EXCERPTED RECORDS.
━━━━━━━━

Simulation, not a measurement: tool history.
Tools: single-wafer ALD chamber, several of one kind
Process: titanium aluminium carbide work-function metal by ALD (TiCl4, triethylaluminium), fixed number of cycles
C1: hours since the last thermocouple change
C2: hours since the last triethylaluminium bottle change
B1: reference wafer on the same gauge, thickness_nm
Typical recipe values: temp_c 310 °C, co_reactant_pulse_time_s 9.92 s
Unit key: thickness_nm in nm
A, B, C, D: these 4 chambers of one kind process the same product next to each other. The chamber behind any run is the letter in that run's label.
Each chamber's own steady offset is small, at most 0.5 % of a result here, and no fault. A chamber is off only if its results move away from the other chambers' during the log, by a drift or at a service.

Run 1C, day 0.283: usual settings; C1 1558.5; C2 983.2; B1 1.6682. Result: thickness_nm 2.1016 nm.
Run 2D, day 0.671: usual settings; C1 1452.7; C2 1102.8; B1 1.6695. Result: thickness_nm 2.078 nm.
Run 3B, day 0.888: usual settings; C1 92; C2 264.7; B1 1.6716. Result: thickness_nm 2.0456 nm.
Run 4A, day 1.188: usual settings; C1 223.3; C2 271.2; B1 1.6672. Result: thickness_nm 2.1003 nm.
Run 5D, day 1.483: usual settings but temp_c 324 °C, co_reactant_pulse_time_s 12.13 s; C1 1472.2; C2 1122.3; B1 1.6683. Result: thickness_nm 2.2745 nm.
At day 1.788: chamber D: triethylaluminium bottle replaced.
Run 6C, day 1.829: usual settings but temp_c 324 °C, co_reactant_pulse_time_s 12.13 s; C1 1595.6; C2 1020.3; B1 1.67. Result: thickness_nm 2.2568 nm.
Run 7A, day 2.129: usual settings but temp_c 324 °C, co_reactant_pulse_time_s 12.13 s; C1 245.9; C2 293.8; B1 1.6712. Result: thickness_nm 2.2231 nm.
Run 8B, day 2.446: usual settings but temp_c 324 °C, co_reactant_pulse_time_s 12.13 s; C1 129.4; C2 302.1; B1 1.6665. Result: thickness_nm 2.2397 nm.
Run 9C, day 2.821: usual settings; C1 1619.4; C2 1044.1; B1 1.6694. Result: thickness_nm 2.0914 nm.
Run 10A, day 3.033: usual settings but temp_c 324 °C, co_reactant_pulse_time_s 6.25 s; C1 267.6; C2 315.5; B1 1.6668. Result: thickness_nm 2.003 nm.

━━━━━━━━

REQUIREMENT.
Give again, exactly as written, every line from the first one above through the line that has "C1: hours since the last thermocouple change" in it.

ANSWER SECTION.
Simulation, not a measurement: tool history.
Tools: single-wafer ALD chamber, several of one kind
Process: titanium aluminium carbide work-function metal by ALD (TiCl4, triethylaluminium), fixed number of cycles
C1: hours since the last thermocouple change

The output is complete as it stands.